**Work task**
Where the line containing "Known beforehand: incoming" appears, end your copy; everything from the first line of the records below up to and including it must be reproduced exactly.

**Extracted data**
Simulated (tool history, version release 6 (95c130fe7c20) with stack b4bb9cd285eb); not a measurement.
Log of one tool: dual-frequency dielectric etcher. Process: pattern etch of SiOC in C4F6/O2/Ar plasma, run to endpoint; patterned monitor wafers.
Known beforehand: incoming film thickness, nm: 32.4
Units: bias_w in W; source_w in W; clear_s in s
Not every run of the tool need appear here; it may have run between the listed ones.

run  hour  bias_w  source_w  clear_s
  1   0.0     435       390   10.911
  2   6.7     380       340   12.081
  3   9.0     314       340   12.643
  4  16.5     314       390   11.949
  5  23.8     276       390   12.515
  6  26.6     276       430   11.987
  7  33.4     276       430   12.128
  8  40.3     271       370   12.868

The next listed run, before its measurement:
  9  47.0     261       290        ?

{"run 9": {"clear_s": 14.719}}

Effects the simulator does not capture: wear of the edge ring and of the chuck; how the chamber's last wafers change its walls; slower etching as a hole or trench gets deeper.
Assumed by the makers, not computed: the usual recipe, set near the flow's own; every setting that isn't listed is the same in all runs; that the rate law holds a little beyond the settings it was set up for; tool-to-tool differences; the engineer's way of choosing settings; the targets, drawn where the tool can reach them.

**Task answer**
Simulated (tool history, version release 6 (95c130fe7c20) with stack b4bb9cd285eb); not a measurement.
Log of one tool: dual-frequency dielectric etcher. Process: pattern etch of SiOC in C4F6/O2/Ar plasma, run to endpoint; patterned monitor wafers.
Known beforehand: incoming film thickness, nm: 32.4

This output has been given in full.